+++ Input data

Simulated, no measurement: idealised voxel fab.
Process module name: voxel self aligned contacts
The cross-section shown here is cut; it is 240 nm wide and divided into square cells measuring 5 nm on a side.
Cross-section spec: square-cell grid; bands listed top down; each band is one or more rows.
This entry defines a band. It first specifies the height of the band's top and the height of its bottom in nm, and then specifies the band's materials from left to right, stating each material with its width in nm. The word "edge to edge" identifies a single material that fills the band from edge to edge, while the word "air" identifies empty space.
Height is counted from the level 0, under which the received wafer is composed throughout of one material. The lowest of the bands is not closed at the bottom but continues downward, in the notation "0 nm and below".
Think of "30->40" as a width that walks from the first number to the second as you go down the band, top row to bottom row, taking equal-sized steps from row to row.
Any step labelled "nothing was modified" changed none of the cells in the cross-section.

++++++

Work item – Copy out the whole listing exactly.

Answer area –
Simulated, no measurement: idealised voxel fab.
Process module name: voxel self aligned contacts
The cross-section shown here is cut; it is 240 nm wide and divided into square cells measuring 5 nm on a side.
Cross-section spec: square-cell grid; bands listed top down; each band is one or more rows.
This entry defines a band. It first specifies the height of the band's top and the height of its bottom in nm, and then specifies the band's materials from left to right, stating each material with its width in nm. The word "edge to edge" identifies a single material that fills the band from edge to edge, while the word "air" identifies empty space.
Height is counted from the level 0, under which the received wafer is composed throughout of one material. The lowest of the bands is not closed at the bottom but continues downward, in the notation "0 nm and below".
Think of "30->40" as a width that walks from the first number to the second as you go down the band, top row to bottom row, taking equal-sized steps from row to row.
Any step labelled "nothing was modified" changed none of the cells in the cross-section.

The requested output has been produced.